= Beginning of Section =
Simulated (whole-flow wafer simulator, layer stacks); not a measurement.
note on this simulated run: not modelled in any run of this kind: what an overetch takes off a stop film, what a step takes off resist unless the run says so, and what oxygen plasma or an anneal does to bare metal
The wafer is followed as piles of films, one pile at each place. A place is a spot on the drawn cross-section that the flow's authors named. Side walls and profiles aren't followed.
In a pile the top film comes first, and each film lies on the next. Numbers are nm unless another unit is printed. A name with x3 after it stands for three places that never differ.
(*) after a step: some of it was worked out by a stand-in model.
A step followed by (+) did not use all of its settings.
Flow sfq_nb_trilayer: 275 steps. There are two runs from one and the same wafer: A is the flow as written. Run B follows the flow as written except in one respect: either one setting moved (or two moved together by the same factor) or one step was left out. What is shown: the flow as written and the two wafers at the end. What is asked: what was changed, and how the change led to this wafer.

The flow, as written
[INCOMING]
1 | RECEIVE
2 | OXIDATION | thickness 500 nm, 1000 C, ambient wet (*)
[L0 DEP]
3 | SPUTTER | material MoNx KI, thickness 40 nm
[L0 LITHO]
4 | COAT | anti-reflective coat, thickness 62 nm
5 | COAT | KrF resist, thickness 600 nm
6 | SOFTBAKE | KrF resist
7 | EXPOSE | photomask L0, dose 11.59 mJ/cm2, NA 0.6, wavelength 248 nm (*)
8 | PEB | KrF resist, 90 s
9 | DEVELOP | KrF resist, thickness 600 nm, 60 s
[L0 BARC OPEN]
= End of Section =

> WORK ORDER
Every record above needs to be returned in full, exactly.

> EXERCISE SOLUTION
Simulated (whole-flow wafer simulator, layer stacks); not a measurement.
note on this simulated run: not modelled in any run of this kind: what an overetch takes off a stop film, what a step takes off resist unless the run says so, and what oxygen plasma or an anneal does to bare metal
The wafer is followed as piles of films, one pile at each place. A place is a spot on the drawn cross-section that the flow's authors named. Side walls and profiles aren't followed.
In a pile the top film comes first, and each film lies on the next. Numbers are nm unless another unit is printed. A name with x3 after it stands for three places that never differ.
(*) after a step: some of it was worked out by a stand-in model.
A step followed by (+) did not use all of its settings.
Flow sfq_nb_trilayer: 275 steps. There are two runs from one and the same wafer: A is the flow as written. Run B follows the flow as written except in one respect: either one setting moved (or two moved together by the same factor) or one step was left out. What is shown: the flow as written and the two wafers at the end. What is asked: what was changed, and how the change led to this wafer.

The flow, as written
[INCOMING]
1 | RECEIVE
2 | OXIDATION | thickness 500 nm, 1000 C, ambient wet (*)
[L0 DEP]
3 | SPUTTER | material MoNx KI, thickness 40 nm
[L0 LITHO]
4 | COAT | anti-reflective coat, thickness 62 nm
5 | COAT | KrF resist, thickness 600 nm
6 | SOFTBAKE | KrF resist
7 | EXPOSE | photomask L0, dose 11.59 mJ/cm2, NA 0.6, wavelength 248 nm (*)
8 | PEB | KrF resist, 90 s
9 | DEVELOP | KrF resist, thickness 600 nm, 60 s
[L0 BARC OPEN]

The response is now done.